■ Work order ■
Begin with the first line of the entries below. Copy each line exactly, stopping after the one that contains "The step: polishes SiO2.".

■ Records supplied ■
# # # # #
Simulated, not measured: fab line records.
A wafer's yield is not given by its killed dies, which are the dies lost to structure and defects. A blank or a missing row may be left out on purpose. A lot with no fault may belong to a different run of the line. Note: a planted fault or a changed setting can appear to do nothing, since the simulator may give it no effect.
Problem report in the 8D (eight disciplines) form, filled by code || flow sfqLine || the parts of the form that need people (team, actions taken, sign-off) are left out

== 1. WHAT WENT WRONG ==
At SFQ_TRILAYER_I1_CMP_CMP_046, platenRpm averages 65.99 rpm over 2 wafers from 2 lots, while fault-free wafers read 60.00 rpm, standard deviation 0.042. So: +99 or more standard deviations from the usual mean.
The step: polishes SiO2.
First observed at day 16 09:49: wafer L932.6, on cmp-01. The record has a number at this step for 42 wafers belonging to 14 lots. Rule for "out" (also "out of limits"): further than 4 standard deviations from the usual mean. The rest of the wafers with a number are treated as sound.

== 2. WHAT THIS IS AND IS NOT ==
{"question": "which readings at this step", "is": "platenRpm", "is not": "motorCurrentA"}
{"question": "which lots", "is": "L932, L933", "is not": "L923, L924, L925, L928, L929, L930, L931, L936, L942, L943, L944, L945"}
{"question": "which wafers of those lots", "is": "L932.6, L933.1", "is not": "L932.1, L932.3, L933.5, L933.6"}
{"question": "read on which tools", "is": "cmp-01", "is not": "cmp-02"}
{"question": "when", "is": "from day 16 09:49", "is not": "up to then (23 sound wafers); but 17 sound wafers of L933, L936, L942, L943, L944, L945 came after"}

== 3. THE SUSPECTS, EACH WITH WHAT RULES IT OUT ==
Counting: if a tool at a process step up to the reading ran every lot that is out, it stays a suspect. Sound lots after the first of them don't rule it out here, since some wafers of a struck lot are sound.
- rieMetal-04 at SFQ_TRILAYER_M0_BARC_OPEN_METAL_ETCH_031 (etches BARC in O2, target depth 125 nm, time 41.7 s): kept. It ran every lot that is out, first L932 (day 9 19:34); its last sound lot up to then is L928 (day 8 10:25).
# # # # #

■ Task output ■
Simulated, not measured: fab line records.
A wafer's yield is not given by its killed dies, which are the dies lost to structure and defects. A blank or a missing row may be left out on purpose. A lot with no fault may belong to a different run of the line. Note: a planted fault or a changed setting can appear to do nothing, since the simulator may give it no effect.
Problem report in the 8D (eight disciplines) form, filled by code || flow sfqLine || the parts of the form that need people (team, actions taken, sign-off) are left out

== 1. WHAT WENT WRONG ==
At SFQ_TRILAYER_I1_CMP_CMP_046, platenRpm averages 65.99 rpm over 2 wafers from 2 lots, while fault-free wafers read 60.00 rpm, standard deviation 0.042. So: +99 or more standard deviations from the usual mean.
The step: polishes SiO2.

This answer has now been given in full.